Work task -
Please output the data below exactly as given, starting at its first line and stopping after the line that contains "Each square cell".

Study material -
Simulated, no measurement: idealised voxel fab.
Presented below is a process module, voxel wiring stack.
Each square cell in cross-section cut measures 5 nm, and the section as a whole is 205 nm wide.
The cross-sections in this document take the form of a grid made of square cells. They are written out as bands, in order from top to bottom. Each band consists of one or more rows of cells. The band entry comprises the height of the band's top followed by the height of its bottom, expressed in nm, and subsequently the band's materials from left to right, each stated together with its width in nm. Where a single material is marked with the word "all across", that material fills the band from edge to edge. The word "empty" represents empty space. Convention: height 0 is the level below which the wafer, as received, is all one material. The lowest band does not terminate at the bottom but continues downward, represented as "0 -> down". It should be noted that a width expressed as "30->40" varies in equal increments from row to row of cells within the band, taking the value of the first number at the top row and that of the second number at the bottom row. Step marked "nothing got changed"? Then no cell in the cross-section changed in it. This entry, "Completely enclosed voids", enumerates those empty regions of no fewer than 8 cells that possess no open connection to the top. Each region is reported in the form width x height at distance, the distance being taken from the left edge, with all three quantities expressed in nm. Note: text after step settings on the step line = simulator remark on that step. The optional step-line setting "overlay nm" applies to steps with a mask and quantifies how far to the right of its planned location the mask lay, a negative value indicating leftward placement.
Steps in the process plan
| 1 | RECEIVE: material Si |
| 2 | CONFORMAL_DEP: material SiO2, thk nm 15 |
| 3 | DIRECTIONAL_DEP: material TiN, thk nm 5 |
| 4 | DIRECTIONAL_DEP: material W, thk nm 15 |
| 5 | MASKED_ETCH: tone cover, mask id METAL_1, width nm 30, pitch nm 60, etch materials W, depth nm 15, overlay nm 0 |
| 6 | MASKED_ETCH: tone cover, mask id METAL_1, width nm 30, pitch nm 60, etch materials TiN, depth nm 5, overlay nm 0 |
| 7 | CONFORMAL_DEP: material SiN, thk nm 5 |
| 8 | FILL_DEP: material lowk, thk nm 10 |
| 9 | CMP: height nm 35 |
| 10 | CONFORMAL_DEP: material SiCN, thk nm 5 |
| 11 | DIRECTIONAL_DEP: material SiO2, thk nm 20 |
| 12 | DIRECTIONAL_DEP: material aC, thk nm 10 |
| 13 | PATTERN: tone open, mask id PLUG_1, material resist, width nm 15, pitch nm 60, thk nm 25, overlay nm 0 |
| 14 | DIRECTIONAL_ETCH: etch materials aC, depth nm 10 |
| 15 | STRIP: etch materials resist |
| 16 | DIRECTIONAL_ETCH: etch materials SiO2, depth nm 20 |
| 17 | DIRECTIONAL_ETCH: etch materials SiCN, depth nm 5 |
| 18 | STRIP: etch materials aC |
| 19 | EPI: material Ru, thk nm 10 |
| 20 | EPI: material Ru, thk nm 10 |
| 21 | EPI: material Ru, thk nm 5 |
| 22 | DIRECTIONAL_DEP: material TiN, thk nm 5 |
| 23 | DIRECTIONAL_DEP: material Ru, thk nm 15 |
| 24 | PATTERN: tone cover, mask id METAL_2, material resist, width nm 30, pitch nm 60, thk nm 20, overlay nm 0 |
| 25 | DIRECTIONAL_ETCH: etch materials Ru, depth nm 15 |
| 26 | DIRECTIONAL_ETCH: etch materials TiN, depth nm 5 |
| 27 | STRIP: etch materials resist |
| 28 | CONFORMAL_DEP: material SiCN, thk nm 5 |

Answer section -
Simulated, no measurement: idealised voxel fab.
Presented below is a process module, voxel wiring stack.
Each square cell in cross-section cut measures 5 nm, and the section as a whole is 205 nm wide.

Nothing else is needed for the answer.